→ Material provided
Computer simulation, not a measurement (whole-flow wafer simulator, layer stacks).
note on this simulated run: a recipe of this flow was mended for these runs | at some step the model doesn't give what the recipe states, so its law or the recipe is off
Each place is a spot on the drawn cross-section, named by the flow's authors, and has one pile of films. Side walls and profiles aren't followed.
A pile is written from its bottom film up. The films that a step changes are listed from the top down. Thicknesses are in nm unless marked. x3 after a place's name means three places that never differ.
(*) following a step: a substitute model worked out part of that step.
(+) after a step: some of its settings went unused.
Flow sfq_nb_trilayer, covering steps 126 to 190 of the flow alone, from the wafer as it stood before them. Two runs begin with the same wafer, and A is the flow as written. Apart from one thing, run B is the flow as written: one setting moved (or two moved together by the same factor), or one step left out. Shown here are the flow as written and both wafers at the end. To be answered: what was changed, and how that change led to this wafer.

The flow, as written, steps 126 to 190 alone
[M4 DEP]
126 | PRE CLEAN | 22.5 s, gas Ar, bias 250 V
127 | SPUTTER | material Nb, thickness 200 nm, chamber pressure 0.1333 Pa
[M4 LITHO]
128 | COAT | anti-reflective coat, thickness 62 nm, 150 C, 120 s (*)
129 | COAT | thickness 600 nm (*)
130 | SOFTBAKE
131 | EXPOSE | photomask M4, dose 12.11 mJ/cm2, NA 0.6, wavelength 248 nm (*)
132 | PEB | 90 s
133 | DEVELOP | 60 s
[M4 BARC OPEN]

→ Task item
Copy only this part of the entries above: the line with "note on this", the line with "Each place is", and the lines between, all exactly as written.

→ Answer section
note on this simulated run: a recipe of this flow was mended for these runs | at some step the model doesn't give what the recipe states, so its law or the recipe is off
Each place is a spot on the drawn cross-section, named by the flow's authors, and has one pile of films. Side walls and profiles aren't followed.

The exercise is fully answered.